**Work task:**
Please reproduce all of the entries exactly, without omitting any.

**Given records:**
*** Block opens ***
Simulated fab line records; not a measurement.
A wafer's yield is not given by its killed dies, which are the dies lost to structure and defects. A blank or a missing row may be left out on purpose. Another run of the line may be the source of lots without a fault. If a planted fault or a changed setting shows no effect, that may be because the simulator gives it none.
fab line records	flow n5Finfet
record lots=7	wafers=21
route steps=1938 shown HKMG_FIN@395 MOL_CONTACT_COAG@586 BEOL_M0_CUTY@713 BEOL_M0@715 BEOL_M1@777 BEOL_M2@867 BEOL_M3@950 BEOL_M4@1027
*** Block closes ***

**Response box:**
Simulated fab line records; not a measurement.
A wafer's yield is not given by its killed dies, which are the dies lost to structure and defects. A blank or a missing row may be left out on purpose. Another run of the line may be the source of lots without a fault. If a planted fault or a changed setting shows no effect, that may be because the simulator gives it none.
fab line records	flow n5Finfet
record lots=7	wafers=21
route steps=1938 shown HKMG_FIN@395 MOL_CONTACT_COAG@586 BEOL_M0_CUTY@713 BEOL_M0@715 BEOL_M1@777 BEOL_M2@867 BEOL_M3@950 BEOL_M4@1027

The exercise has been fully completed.